ASSIGNMENT> Copy each entry as it stands, leaving nothing out.

====== DATASET RECORDS ======
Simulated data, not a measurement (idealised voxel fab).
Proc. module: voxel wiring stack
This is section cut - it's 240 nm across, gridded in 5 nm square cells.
======

YOUR SOLUTION>
Simulated data, not a measurement (idealised voxel fab).
Proc. module: voxel wiring stack
This is section cut - it's 240 nm across, gridded in 5 nm square cells.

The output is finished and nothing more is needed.